Write out each line of the material below once more, exactly as it appears.

═════ Data for analysis ═════
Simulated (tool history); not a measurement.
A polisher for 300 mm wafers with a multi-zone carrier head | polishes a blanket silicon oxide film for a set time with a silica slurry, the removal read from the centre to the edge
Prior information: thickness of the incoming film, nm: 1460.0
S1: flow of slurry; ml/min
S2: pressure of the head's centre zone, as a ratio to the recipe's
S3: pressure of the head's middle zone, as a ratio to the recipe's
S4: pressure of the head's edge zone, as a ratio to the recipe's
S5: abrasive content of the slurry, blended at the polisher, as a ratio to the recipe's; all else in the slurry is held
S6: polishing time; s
═════

**Answer box**.
Simulated (tool history); not a measurement.
A polisher for 300 mm wafers with a multi-zone carrier head | polishes a blanket silicon oxide film for a set time with a silica slurry, the removal read from the centre to the edge
Prior information: thickness of the incoming film, nm: 1460.0
S1: flow of slurry; ml/min
S2: pressure of the head's centre zone, as a ratio to the recipe's
S3: pressure of the head's middle zone, as a ratio to the recipe's
S4: pressure of the head's edge zone, as a ratio to the recipe's
S5: abrasive content of the slurry, blended at the polisher, as a ratio to the recipe's; all else in the slurry is held
S6: polishing time; s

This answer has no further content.